Data excerpts
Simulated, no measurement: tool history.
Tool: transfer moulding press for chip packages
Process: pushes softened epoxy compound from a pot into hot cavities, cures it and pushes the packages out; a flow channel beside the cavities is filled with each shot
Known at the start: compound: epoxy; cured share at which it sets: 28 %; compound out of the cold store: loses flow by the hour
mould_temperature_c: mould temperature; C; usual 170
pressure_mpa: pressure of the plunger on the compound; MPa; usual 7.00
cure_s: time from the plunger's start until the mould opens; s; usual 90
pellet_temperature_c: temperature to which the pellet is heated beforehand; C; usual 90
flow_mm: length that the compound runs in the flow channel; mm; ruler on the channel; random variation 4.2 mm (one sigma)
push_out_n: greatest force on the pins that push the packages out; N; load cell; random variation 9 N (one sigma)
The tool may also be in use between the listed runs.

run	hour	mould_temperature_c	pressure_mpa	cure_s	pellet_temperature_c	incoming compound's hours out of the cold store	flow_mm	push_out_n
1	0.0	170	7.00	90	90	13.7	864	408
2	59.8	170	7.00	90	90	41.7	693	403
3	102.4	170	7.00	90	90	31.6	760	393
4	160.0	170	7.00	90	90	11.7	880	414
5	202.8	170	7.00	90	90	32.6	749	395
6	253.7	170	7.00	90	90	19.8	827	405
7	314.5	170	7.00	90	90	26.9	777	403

Exercise
With the line holding "flow_mm: length that" as the first and the line holding "The tool may" as the last, set down that range of the entries above exactly, and nothing else.

Exercise output
flow_mm: length that the compound runs in the flow channel; mm; ruler on the channel; random variation 4.2 mm (one sigma)
push_out_n: greatest force on the pins that push the packages out; N; load cell; random variation 9 N (one sigma)
The tool may also be in use between the listed runs.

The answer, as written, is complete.